_Work order:_ Copy the records below word for word. Stop after the line that contains "A cross-section is".

_Stored data:_
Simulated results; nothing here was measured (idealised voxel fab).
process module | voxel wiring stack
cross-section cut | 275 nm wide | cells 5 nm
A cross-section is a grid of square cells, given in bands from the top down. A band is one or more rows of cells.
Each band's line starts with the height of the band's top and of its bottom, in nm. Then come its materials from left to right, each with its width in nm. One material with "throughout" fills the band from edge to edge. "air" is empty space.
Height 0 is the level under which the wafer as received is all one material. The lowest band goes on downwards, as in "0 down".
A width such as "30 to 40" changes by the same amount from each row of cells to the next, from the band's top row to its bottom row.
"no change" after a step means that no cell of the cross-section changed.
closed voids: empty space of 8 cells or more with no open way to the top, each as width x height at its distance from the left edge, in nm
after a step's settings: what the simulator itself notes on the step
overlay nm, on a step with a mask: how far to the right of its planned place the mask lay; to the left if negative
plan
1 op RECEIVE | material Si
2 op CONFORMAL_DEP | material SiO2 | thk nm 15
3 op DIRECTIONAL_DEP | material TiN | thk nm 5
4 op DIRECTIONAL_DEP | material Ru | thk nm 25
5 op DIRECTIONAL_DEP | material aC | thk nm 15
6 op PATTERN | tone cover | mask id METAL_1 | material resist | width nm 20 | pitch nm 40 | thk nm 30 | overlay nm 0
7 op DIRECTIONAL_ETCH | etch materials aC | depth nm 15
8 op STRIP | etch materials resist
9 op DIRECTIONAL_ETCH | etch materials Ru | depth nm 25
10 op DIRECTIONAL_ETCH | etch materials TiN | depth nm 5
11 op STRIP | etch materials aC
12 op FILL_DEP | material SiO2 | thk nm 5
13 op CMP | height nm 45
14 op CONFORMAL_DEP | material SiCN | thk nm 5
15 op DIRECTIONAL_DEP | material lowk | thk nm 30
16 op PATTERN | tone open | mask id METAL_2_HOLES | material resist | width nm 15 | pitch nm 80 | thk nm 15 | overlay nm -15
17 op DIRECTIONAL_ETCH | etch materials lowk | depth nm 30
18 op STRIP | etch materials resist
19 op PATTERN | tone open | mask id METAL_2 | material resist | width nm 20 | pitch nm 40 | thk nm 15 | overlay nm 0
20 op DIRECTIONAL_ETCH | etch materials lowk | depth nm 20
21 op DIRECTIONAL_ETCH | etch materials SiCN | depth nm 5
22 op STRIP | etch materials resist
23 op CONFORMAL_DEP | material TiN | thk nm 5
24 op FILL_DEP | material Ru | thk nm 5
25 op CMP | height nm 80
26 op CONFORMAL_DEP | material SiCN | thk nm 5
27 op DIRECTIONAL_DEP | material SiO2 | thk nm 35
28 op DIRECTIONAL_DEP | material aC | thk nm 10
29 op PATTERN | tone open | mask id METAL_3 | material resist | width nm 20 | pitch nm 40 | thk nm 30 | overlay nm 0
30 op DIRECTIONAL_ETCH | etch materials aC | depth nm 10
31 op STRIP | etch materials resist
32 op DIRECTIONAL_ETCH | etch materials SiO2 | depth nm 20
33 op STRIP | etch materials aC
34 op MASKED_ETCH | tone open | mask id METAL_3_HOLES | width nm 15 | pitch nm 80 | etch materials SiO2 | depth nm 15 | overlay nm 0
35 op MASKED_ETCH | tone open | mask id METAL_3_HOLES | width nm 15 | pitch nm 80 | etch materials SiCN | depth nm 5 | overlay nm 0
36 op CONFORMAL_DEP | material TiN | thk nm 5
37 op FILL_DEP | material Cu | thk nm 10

_Expected answer:_
Simulated results; nothing here was measured (idealised voxel fab).
process module | voxel wiring stack
cross-section cut | 275 nm wide | cells 5 nm
A cross-section is a grid of square cells, given in bands from the top down. A band is one or more rows of cells.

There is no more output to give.